··· Data shown

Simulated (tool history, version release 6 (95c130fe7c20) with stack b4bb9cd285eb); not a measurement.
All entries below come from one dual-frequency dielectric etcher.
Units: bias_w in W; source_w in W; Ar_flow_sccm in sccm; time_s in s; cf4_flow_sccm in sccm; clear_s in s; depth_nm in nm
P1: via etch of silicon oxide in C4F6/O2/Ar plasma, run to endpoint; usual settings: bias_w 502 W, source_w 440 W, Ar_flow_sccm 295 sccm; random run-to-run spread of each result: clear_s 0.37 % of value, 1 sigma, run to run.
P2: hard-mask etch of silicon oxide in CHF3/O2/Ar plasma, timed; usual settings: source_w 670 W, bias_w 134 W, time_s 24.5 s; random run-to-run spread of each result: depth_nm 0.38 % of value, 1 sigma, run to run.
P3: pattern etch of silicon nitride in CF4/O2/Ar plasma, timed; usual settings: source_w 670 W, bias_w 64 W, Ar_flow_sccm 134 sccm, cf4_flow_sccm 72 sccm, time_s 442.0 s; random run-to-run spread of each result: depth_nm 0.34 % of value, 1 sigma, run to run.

······

• [Activity]
Once you have read the records above, output each of them verbatim.

• [Written response]
Simulated (tool history, version release 6 (95c130fe7c20) with stack b4bb9cd285eb); not a measurement.
All entries below come from one dual-frequency dielectric etcher.
Units: bias_w in W; source_w in W; Ar_flow_sccm in sccm; time_s in s; cf4_flow_sccm in sccm; clear_s in s; depth_nm in nm
P1: via etch of silicon oxide in C4F6/O2/Ar plasma, run to endpoint; usual settings: bias_w 502 W, source_w 440 W, Ar_flow_sccm 295 sccm; random run-to-run spread of each result: clear_s 0.37 % of value, 1 sigma, run to run.
P2: hard-mask etch of silicon oxide in CHF3/O2/Ar plasma, timed; usual settings: source_w 670 W, bias_w 134 W, time_s 24.5 s; random run-to-run spread of each result: depth_nm 0.38 % of value, 1 sigma, run to run.
P3: pattern etch of silicon nitride in CF4/O2/Ar plasma, timed; usual settings: source_w 670 W, bias_w 64 W, Ar_flow_sccm 134 sccm, cf4_flow_sccm 72 sccm, time_s 442.0 s; random run-to-run spread of each result: depth_nm 0.34 % of value, 1 sigma, run to run.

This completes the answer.